_Requirement_: Reproduce the records below exactly as they are written.

Extracted entries below:

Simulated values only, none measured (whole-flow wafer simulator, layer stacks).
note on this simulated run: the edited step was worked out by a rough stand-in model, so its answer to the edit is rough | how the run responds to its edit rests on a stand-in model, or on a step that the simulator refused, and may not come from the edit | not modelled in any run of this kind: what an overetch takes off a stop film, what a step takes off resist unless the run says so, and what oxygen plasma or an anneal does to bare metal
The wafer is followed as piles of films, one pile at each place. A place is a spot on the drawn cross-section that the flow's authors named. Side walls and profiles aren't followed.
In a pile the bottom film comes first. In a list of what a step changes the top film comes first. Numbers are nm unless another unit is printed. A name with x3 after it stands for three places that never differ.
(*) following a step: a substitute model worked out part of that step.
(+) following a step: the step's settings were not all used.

End of Extracted entries.

_Written solution_:
Simulated values only, none measured (whole-flow wafer simulator, layer stacks).
note on this simulated run: the edited step was worked out by a rough stand-in model, so its answer to the edit is rough | how the run responds to its edit rests on a stand-in model, or on a step that the simulator refused, and may not come from the edit | not modelled in any run of this kind: what an overetch takes off a stop film, what a step takes off resist unless the run says so, and what oxygen plasma or an anneal does to bare metal
The wafer is followed as piles of films, one pile at each place. A place is a spot on the drawn cross-section that the flow's authors named. Side walls and profiles aren't followed.
In a pile the bottom film comes first. In a list of what a step changes the top film comes first. Numbers are nm unless another unit is printed. A name with x3 after it stands for three places that never differ.
(*) following a step: a substitute model worked out part of that step.
(+) following a step: the step's settings were not all used.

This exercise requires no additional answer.